Exercise — In this exercise, restate the listing word for word.

Supplied entries —
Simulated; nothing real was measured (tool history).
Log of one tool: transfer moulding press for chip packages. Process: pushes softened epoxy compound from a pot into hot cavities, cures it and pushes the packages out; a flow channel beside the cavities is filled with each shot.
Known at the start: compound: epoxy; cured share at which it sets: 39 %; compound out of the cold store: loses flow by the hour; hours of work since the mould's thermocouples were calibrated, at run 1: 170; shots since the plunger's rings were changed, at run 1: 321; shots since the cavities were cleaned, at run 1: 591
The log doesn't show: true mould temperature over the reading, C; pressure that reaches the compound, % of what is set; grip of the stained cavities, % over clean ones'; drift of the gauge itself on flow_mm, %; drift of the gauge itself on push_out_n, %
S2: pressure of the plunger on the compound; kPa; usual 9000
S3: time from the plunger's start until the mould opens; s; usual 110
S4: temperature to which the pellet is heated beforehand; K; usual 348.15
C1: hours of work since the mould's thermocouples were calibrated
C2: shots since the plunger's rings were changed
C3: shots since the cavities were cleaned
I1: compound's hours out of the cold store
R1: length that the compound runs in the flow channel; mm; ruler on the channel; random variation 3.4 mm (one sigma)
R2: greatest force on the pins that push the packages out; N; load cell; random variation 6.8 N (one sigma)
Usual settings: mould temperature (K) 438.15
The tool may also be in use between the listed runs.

Expected answer —
Simulated; nothing real was measured (tool history).
Log of one tool: transfer moulding press for chip packages. Process: pushes softened epoxy compound from a pot into hot cavities, cures it and pushes the packages out; a flow channel beside the cavities is filled with each shot.
Known at the start: compound: epoxy; cured share at which it sets: 39 %; compound out of the cold store: loses flow by the hour; hours of work since the mould's thermocouples were calibrated, at run 1: 170; shots since the plunger's rings were changed, at run 1: 321; shots since the cavities were cleaned, at run 1: 591
The log doesn't show: true mould temperature over the reading, C; pressure that reaches the compound, % of what is set; grip of the stained cavities, % over clean ones'; drift of the gauge itself on flow_mm, %; drift of the gauge itself on push_out_n, %
S2: pressure of the plunger on the compound; kPa; usual 9000
S3: time from the plunger's start until the mould opens; s; usual 110
S4: temperature to which the pellet is heated beforehand; K; usual 348.15
C1: hours of work since the mould's thermocouples were calibrated
C2: shots since the plunger's rings were changed
C3: shots since the cavities were cleaned
I1: compound's hours out of the cold store
R1: length that the compound runs in the flow channel; mm; ruler on the channel; random variation 3.4 mm (one sigma)
R2: greatest force on the pins that push the packages out; N; load cell; random variation 6.8 N (one sigma)
Usual settings: mould temperature (K) 438.15
The tool may also be in use between the listed runs.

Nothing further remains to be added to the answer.